(Beginning of Data shown)

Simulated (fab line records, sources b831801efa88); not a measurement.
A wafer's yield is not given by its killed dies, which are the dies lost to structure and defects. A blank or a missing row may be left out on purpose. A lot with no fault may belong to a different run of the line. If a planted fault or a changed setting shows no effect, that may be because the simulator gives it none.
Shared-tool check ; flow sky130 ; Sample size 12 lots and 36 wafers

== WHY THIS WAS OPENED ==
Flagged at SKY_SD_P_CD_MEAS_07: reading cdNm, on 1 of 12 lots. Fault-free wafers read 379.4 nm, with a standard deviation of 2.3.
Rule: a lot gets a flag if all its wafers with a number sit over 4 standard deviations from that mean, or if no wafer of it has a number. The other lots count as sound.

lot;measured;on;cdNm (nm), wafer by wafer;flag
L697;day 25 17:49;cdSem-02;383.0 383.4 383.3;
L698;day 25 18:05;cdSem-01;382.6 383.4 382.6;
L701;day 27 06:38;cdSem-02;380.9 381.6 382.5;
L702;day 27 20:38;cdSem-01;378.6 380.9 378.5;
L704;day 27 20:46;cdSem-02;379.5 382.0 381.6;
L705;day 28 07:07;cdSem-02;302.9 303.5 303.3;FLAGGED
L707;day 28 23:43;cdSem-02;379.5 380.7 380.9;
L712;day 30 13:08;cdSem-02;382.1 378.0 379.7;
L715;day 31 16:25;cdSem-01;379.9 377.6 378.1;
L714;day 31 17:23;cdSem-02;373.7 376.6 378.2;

(End of Data shown)

#### [Assignment]
Character for character, output the whole material above.

#### [Exercise solution]
Simulated (fab line records, sources b831801efa88); not a measurement.
A wafer's yield is not given by its killed dies, which are the dies lost to structure and defects. A blank or a missing row may be left out on purpose. A lot with no fault may belong to a different run of the line. If a planted fault or a changed setting shows no effect, that may be because the simulator gives it none.
Shared-tool check ; flow sky130 ; Sample size 12 lots and 36 wafers

== WHY THIS WAS OPENED ==
Flagged at SKY_SD_P_CD_MEAS_07: reading cdNm, on 1 of 12 lots. Fault-free wafers read 379.4 nm, with a standard deviation of 2.3.
Rule: a lot gets a flag if all its wafers with a number sit over 4 standard deviations from that mean, or if no wafer of it has a number. The other lots count as sound.

lot;measured;on;cdNm (nm), wafer by wafer;flag
L697;day 25 17:49;cdSem-02;383.0 383.4 383.3;
L698;day 25 18:05;cdSem-01;382.6 383.4 382.6;
L701;day 27 06:38;cdSem-02;380.9 381.6 382.5;
L702;day 27 20:38;cdSem-01;378.6 380.9 378.5;
L704;day 27 20:46;cdSem-02;379.5 382.0 381.6;
L705;day 28 07:07;cdSem-02;302.9 303.5 303.3;FLAGGED
L707;day 28 23:43;cdSem-02;379.5 380.7 380.9;
L712;day 30 13:08;cdSem-02;382.1 378.0 379.7;
L715;day 31 16:25;cdSem-01;379.9 377.6 378.1;
L714;day 31 17:23;cdSem-02;373.7 376.6 378.2;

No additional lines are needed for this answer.